WORK ITEM:
The lines wanted run from the first one below through the one with "raised or low". Return them exactly.

PROVIDED INFORMATION:
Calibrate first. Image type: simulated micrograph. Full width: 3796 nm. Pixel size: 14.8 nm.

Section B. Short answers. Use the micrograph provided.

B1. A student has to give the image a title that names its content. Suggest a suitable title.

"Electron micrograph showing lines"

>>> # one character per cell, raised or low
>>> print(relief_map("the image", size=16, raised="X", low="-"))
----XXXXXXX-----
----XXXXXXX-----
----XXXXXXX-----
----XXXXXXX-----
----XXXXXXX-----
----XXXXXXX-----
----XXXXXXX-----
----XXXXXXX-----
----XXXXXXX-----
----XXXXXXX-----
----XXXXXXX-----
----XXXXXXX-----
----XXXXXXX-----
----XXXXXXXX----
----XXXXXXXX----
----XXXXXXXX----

EXERCISE SOLUTION:
Calibrate first. Image type: simulated micrograph. Full width: 3796 nm. Pixel size: 14.8 nm.

Section B. Short answers. Use the micrograph provided.

B1. A student has to give the image a title that names its content. Suggest a suitable title.

"Electron micrograph showing lines"

>>> # one character per cell, raised or low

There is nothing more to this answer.